**WORK INSTRUCTION:** What is needed is a word-for-word restatement of all the entries.

**SUPPLIED RECORDS:**
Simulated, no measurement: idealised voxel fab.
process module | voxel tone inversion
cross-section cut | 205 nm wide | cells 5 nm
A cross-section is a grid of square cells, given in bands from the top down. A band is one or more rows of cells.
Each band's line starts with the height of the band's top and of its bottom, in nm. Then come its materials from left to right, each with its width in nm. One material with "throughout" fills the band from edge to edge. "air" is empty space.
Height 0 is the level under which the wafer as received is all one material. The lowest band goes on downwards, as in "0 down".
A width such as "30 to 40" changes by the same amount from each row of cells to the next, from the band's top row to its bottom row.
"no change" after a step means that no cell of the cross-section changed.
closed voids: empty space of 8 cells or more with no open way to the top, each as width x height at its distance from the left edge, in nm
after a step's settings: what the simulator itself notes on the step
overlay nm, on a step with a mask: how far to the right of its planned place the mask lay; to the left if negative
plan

**EXERCISE SOLUTION:**
Simulated, no measurement: idealised voxel fab.
process module | voxel tone inversion
cross-section cut | 205 nm wide | cells 5 nm
A cross-section is a grid of square cells, given in bands from the top down. A band is one or more rows of cells.
Each band's line starts with the height of the band's top and of its bottom, in nm. Then come its materials from left to right, each with its width in nm. One material with "throughout" fills the band from edge to edge. "air" is empty space.
Height 0 is the level under which the wafer as received is all one material. The lowest band goes on downwards, as in "0 down".
A width such as "30 to 40" changes by the same amount from each row of cells to the next, from the band's top row to its bottom row.
"no change" after a step means that no cell of the cross-section changed.
closed voids: empty space of 8 cells or more with no open way to the top, each as width x height at its distance from the left edge, in nm
after a step's settings: what the simulator itself notes on the step
overlay nm, on a step with a mask: how far to the right of its planned place the mask lay; to the left if negative
plan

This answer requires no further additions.